▶ _Work instruction_: Nothing outside the range is wanted. Repeat exactly the lines below from the one with "A wafer's yield" through the one with "startH: start of".

▶ _Data excerpts_:
■ ■ ■ ■ ■

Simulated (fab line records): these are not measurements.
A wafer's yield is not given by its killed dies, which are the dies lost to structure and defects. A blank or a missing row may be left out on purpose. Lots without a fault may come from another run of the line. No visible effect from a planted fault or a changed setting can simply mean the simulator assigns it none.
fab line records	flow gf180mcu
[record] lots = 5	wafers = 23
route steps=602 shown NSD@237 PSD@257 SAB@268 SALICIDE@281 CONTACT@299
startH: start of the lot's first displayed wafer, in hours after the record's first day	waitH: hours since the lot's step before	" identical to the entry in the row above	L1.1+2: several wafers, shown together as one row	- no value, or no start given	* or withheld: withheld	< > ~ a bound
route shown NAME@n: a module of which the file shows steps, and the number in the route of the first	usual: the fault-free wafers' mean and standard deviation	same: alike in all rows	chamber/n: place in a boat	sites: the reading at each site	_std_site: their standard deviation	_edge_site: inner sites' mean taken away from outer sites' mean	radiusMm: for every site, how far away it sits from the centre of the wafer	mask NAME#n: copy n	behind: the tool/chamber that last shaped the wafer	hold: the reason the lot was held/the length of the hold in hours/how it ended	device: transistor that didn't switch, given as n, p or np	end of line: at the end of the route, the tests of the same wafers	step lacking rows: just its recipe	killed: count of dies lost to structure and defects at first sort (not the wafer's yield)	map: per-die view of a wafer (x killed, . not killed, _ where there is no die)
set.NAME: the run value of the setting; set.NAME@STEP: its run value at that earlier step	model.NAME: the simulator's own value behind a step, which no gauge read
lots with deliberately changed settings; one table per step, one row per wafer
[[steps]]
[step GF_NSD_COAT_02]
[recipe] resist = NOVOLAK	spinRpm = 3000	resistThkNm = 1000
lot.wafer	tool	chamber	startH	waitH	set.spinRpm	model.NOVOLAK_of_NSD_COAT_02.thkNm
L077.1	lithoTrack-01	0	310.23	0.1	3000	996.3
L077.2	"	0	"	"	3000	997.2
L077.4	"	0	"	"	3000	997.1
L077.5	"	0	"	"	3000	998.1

■ ■ ■ ■ ■

▶ _Written solution_:
A wafer's yield is not given by its killed dies, which are the dies lost to structure and defects. A blank or a missing row may be left out on purpose. Lots without a fault may come from another run of the line. No visible effect from a planted fault or a changed setting can simply mean the simulator assigns it none.
fab line records	flow gf180mcu
[record] lots = 5	wafers = 23
route steps=602 shown NSD@237 PSD@257 SAB@268 SALICIDE@281 CONTACT@299
startH: start of the lot's first displayed wafer, in hours after the record's first day	waitH: hours since the lot's step before	" identical to the entry in the row above	L1.1+2: several wafers, shown together as one row	- no value, or no start given	* or withheld: withheld	< > ~ a bound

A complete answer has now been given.